Work order: From the entries that follow, copy exactly the lines beginning at the line holding "2. Entire step" and continuing through the line holding "4. Entire step".

Information:
☆ ☆ ☆ ☆

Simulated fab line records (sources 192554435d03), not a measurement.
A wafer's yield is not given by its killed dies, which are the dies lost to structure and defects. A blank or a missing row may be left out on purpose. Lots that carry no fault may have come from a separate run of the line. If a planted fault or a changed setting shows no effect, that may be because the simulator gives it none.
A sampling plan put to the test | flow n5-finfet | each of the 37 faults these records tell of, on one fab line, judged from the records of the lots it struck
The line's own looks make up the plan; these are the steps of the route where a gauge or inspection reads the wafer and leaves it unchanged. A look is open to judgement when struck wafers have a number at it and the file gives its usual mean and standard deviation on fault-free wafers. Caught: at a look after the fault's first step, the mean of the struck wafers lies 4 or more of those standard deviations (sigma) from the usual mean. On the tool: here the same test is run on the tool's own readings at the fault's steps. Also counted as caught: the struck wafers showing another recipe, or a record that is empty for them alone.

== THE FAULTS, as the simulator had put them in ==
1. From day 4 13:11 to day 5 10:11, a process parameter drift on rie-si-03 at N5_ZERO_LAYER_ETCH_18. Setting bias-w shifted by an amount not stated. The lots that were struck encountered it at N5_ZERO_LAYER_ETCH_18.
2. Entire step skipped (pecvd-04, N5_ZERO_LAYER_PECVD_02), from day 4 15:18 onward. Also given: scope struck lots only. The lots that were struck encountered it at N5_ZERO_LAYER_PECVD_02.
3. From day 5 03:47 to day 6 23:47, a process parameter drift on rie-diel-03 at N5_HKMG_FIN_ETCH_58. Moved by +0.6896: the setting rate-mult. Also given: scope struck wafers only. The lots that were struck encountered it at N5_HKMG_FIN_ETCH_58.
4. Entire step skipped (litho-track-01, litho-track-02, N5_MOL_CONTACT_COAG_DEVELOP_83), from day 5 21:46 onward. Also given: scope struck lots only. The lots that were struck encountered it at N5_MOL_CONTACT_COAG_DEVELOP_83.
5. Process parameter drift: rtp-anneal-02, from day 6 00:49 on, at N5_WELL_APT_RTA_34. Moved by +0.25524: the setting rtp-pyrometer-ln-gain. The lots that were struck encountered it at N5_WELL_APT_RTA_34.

☆ ☆ ☆ ☆

Written response:
2. Entire step skipped (pecvd-04, N5_ZERO_LAYER_PECVD_02), from day 4 15:18 onward. Also given: scope struck lots only. The lots that were struck encountered it at N5_ZERO_LAYER_PECVD_02.
3. From day 5 03:47 to day 6 23:47, a process parameter drift on rie-diel-03 at N5_HKMG_FIN_ETCH_58. Moved by +0.6896: the setting rate-mult. Also given: scope struck wafers only. The lots that were struck encountered it at N5_HKMG_FIN_ETCH_58.
4. Entire step skipped (litho-track-01, litho-track-02, N5_MOL_CONTACT_COAG_DEVELOP_83), from day 5 21:46 onward. Also given: scope struck lots only. The lots that were struck encountered it at N5_MOL_CONTACT_COAG_DEVELOP_83.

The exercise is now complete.